**Action item**
Nothing in the records may be altered. Repeat them in full.

**Information provided**
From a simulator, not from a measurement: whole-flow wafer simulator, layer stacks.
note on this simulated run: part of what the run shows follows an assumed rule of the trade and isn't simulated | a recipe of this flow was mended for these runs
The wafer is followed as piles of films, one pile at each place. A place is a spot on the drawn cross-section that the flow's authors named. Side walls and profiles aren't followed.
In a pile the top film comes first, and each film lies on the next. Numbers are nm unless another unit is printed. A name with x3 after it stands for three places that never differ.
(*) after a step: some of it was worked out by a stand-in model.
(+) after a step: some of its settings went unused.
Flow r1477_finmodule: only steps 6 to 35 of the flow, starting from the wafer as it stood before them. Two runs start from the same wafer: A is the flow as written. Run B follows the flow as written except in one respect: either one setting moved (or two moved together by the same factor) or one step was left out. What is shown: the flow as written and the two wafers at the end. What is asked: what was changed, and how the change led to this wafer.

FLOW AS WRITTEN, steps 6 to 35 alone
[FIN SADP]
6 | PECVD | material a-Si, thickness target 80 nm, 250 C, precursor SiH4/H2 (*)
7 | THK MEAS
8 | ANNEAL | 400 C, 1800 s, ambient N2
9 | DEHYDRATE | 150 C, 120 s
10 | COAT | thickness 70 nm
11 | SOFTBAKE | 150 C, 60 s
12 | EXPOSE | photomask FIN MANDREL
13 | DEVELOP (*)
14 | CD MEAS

**Answer space**
From a simulator, not from a measurement: whole-flow wafer simulator, layer stacks.
note on this simulated run: part of what the run shows follows an assumed rule of the trade and isn't simulated | a recipe of this flow was mended for these runs
The wafer is followed as piles of films, one pile at each place. A place is a spot on the drawn cross-section that the flow's authors named. Side walls and profiles aren't followed.
In a pile the top film comes first, and each film lies on the next. Numbers are nm unless another unit is printed. A name with x3 after it stands for three places that never differ.
(*) after a step: some of it was worked out by a stand-in model.
(+) after a step: some of its settings went unused.
Flow r1477_finmodule: only steps 6 to 35 of the flow, starting from the wafer as it stood before them. Two runs start from the same wafer: A is the flow as written. Run B follows the flow as written except in one respect: either one setting moved (or two moved together by the same factor) or one step was left out. What is shown: the flow as written and the two wafers at the end. What is asked: what was changed, and how the change led to this wafer.

FLOW AS WRITTEN, steps 6 to 35 alone
[FIN SADP]
6 | PECVD | material a-Si, thickness target 80 nm, 250 C, precursor SiH4/H2 (*)
7 | THK MEAS
8 | ANNEAL | 400 C, 1800 s, ambient N2
9 | DEHYDRATE | 150 C, 120 s
10 | COAT | thickness 70 nm
11 | SOFTBAKE | 150 C, 60 s
12 | EXPOSE | photomask FIN MANDREL
13 | DEVELOP (*)
14 | CD MEAS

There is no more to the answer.